### Work task
Print the data that follows, exactly and completely.

### Provided material
- Opening Delimiter -

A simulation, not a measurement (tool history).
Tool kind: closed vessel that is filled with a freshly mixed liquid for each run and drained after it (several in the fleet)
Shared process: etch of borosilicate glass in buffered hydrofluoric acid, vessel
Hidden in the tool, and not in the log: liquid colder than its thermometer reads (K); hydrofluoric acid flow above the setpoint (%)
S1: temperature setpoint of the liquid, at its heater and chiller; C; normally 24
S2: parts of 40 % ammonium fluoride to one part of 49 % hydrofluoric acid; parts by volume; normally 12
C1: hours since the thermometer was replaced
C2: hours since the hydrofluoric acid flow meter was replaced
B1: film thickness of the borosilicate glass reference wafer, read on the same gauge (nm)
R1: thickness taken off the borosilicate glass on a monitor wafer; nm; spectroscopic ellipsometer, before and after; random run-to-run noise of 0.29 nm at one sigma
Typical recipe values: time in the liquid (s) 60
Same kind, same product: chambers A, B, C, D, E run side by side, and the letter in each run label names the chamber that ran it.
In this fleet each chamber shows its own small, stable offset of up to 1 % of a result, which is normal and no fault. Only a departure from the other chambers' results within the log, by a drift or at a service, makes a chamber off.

- Closing Delimiter -

### Exercise answer
A simulation, not a measurement (tool history).
Tool kind: closed vessel that is filled with a freshly mixed liquid for each run and drained after it (several in the fleet)
Shared process: etch of borosilicate glass in buffered hydrofluoric acid, vessel
Hidden in the tool, and not in the log: liquid colder than its thermometer reads (K); hydrofluoric acid flow above the setpoint (%)
S1: temperature setpoint of the liquid, at its heater and chiller; C; normally 24
S2: parts of 40 % ammonium fluoride to one part of 49 % hydrofluoric acid; parts by volume; normally 12
C1: hours since the thermometer was replaced
C2: hours since the hydrofluoric acid flow meter was replaced
B1: film thickness of the borosilicate glass reference wafer, read on the same gauge (nm)
R1: thickness taken off the borosilicate glass on a monitor wafer; nm; spectroscopic ellipsometer, before and after; random run-to-run noise of 0.29 nm at one sigma
Typical recipe values: time in the liquid (s) 60
Same kind, same product: chambers A, B, C, D, E run side by side, and the letter in each run label names the chamber that ran it.
In this fleet each chamber shows its own small, stable offset of up to 1 % of a result, which is normal and no fault. Only a departure from the other chambers' results within the log, by a drift or at a service, makes a chamber off.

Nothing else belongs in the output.